** Action item **
The response must consist of the records below, copied exactly.

** Opening Source information block **
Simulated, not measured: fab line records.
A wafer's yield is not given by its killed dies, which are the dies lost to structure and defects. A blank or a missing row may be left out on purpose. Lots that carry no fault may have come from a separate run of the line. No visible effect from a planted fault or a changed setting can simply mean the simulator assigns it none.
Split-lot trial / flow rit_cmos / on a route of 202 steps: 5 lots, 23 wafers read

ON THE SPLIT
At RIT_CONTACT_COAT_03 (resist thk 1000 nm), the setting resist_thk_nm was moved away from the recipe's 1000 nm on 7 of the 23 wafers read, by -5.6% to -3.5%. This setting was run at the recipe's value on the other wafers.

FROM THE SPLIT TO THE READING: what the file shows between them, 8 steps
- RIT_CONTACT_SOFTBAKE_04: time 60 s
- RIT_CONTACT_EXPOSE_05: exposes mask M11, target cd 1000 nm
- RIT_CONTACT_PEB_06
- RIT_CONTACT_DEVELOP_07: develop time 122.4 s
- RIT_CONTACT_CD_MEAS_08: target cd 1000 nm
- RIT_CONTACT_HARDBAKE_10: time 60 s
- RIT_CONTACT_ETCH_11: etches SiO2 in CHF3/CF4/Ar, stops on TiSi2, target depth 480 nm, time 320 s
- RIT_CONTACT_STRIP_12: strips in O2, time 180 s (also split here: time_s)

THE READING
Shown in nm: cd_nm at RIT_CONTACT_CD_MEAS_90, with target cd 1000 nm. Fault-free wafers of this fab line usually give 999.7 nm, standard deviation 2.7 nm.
** Closing Source information block **

** Written answer **
Simulated, not measured: fab line records.
A wafer's yield is not given by its killed dies, which are the dies lost to structure and defects. A blank or a missing row may be left out on purpose. Lots that carry no fault may have come from a separate run of the line. No visible effect from a planted fault or a changed setting can simply mean the simulator assigns it none.
Split-lot trial / flow rit_cmos / on a route of 202 steps: 5 lots, 23 wafers read

ON THE SPLIT
At RIT_CONTACT_COAT_03 (resist thk 1000 nm), the setting resist_thk_nm was moved away from the recipe's 1000 nm on 7 of the 23 wafers read, by -5.6% to -3.5%. This setting was run at the recipe's value on the other wafers.

FROM THE SPLIT TO THE READING: what the file shows between them, 8 steps
- RIT_CONTACT_SOFTBAKE_04: time 60 s
- RIT_CONTACT_EXPOSE_05: exposes mask M11, target cd 1000 nm
- RIT_CONTACT_PEB_06
- RIT_CONTACT_DEVELOP_07: develop time 122.4 s
- RIT_CONTACT_CD_MEAS_08: target cd 1000 nm
- RIT_CONTACT_HARDBAKE_10: time 60 s
- RIT_CONTACT_ETCH_11: etches SiO2 in CHF3/CF4/Ar, stops on TiSi2, target depth 480 nm, time 320 s
- RIT_CONTACT_STRIP_12: strips in O2, time 180 s (also split here: time_s)

THE READING
Shown in nm: cd_nm at RIT_CONTACT_CD_MEAS_90, with target cd 1000 nm. Fault-free wafers of this fab line usually give 999.7 nm, standard deviation 2.7 nm.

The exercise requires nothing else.